☆ ☆ ☆ ☆ ☆ ☆ ☆

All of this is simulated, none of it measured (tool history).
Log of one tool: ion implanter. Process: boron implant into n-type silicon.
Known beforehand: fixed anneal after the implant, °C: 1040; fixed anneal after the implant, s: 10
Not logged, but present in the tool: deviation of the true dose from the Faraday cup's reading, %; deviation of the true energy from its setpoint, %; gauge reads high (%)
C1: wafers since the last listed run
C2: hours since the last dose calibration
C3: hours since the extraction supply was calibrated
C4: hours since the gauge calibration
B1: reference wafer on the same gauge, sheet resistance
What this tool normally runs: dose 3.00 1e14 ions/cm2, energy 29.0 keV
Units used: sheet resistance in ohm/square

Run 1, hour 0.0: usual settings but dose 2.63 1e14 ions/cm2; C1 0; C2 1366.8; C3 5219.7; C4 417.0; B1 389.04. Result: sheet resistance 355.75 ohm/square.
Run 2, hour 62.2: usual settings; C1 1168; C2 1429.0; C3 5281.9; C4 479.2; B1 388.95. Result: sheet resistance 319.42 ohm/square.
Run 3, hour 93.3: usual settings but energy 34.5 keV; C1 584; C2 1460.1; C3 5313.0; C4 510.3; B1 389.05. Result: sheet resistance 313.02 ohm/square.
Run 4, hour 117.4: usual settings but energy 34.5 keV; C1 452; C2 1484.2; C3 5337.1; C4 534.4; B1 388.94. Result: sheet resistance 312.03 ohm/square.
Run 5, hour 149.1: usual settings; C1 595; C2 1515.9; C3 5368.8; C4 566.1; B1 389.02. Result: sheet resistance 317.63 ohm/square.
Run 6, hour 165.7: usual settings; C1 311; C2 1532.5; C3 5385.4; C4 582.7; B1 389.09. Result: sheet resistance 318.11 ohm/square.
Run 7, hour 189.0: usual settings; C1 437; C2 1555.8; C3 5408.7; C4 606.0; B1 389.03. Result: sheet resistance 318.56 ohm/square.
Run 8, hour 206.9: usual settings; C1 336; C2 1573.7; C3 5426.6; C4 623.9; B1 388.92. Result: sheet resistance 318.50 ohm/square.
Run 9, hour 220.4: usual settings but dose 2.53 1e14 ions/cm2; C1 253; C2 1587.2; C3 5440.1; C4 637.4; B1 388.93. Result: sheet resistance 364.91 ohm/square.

☆ ☆ ☆ ☆ ☆ ☆ ☆

*ACTION ITEM:* Starting at the first line of the entries above, please extract each line up to and including the line with "C1: wafers since the last listed run", unchanged, and add nothing.

*TASK RESPONSE:*
All of this is simulated, none of it measured (tool history).
Log of one tool: ion implanter. Process: boron implant into n-type silicon.
Known beforehand: fixed anneal after the implant, °C: 1040; fixed anneal after the implant, s: 10
Not logged, but present in the tool: deviation of the true dose from the Faraday cup's reading, %; deviation of the true energy from its setpoint, %; gauge reads high (%)
C1: wafers since the last listed run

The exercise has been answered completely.